**Work order:** Once the line containing "10000011110000001110000001111000" has been printed, stop; print every line before it exactly, starting at the top of the material below.

Material shown section start
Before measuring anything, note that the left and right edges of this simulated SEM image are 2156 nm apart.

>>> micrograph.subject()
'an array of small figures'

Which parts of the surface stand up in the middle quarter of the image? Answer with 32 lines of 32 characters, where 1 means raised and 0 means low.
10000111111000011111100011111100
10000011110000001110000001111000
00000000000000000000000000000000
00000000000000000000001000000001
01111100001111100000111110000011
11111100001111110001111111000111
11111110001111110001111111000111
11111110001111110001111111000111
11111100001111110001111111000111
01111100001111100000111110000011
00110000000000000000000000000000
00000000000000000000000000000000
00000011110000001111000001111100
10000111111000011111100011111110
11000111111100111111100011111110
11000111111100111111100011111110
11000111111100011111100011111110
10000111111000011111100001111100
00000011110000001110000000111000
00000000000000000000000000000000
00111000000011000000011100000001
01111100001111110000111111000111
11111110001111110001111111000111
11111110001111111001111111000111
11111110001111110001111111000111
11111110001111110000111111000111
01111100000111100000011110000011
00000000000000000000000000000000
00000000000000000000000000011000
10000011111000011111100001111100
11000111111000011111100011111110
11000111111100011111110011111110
Material shown section end

**Exercise response:**
Before measuring anything, note that the left and right edges of this simulated SEM image are 2156 nm apart.

>>> micrograph.subject()
'an array of small figures'

Which parts of the surface stand up in the middle quarter of the image? Answer with 32 lines of 32 characters, where 1 means raised and 0 means low.
10000111111000011111100011111100
10000011110000001110000001111000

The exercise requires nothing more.